Data extracts:
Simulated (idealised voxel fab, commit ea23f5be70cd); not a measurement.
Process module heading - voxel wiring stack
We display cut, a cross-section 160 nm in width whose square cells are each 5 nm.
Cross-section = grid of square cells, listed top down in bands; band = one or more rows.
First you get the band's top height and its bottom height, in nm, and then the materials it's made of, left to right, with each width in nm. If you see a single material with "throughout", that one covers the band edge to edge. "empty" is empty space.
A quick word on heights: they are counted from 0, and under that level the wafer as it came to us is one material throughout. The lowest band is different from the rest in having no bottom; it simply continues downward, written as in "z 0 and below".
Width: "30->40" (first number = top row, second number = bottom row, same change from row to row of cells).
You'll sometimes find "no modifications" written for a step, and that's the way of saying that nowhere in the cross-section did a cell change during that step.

Activity: I would like you to return every entry exactly, with nothing changed.

Answer box:
Simulated (idealised voxel fab, commit ea23f5be70cd); not a measurement.
Process module heading - voxel wiring stack
We display cut, a cross-section 160 nm in width whose square cells are each 5 nm.
Cross-section = grid of square cells, listed top down in bands; band = one or more rows.
First you get the band's top height and its bottom height, in nm, and then the materials it's made of, left to right, with each width in nm. If you see a single material with "throughout", that one covers the band edge to edge. "empty" is empty space.
A quick word on heights: they are counted from 0, and under that level the wafer as it came to us is one material throughout. The lowest band is different from the rest in having no bottom; it simply continues downward, written as in "z 0 and below".
Width: "30->40" (first number = top row, second number = bottom row, same change from row to row of cells).
You'll sometimes find "no modifications" written for a step, and that's the way of saying that nowhere in the cross-section did a cell change during that step.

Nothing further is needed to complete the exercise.